MATERIAL PROVIDED:
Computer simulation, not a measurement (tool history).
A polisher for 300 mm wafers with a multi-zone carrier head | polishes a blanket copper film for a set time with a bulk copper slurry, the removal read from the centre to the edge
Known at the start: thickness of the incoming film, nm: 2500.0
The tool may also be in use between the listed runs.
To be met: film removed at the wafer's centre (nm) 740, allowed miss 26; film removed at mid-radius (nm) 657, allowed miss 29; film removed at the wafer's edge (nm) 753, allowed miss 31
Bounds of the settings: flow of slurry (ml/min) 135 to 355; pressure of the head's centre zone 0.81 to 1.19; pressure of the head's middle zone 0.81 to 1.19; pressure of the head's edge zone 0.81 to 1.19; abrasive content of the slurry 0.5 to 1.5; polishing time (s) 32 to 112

ACTION ITEM: Each record above is to be returned verbatim.

EXERCISE ANSWER:
Computer simulation, not a measurement (tool history).
A polisher for 300 mm wafers with a multi-zone carrier head | polishes a blanket copper film for a set time with a bulk copper slurry, the removal read from the centre to the edge
Known at the start: thickness of the incoming film, nm: 2500.0
The tool may also be in use between the listed runs.
To be met: film removed at the wafer's centre (nm) 740, allowed miss 26; film removed at mid-radius (nm) 657, allowed miss 29; film removed at the wafer's edge (nm) 753, allowed miss 31
Bounds of the settings: flow of slurry (ml/min) 135 to 355; pressure of the head's centre zone 0.81 to 1.19; pressure of the head's middle zone 0.81 to 1.19; pressure of the head's edge zone 0.81 to 1.19; abrasive content of the slurry 0.5 to 1.5; polishing time (s) 32 to 112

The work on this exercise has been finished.